Data records:
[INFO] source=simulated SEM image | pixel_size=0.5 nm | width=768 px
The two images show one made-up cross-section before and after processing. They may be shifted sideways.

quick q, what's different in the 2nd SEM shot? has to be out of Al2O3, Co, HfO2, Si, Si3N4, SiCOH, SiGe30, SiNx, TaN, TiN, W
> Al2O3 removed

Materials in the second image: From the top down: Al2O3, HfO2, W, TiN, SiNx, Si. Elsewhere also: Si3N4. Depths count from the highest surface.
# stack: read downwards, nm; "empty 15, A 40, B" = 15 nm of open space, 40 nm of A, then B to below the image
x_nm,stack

Activity: Copy out the data above, word for word.

Exercise answer:
[INFO] source=simulated SEM image | pixel_size=0.5 nm | width=768 px
The two images show one made-up cross-section before and after processing. They may be shifted sideways.

quick q, what's different in the 2nd SEM shot? has to be out of Al2O3, Co, HfO2, Si, Si3N4, SiCOH, SiGe30, SiNx, TaN, TiN, W
> Al2O3 removed

Materials in the second image: From the top down: Al2O3, HfO2, W, TiN, SiNx, Si. Elsewhere also: Si3N4. Depths count from the highest surface.
# stack: read downwards, nm; "empty 15, A 40, B" = 15 nm of open space, 40 nm of A, then B to below the image
x_nm,stack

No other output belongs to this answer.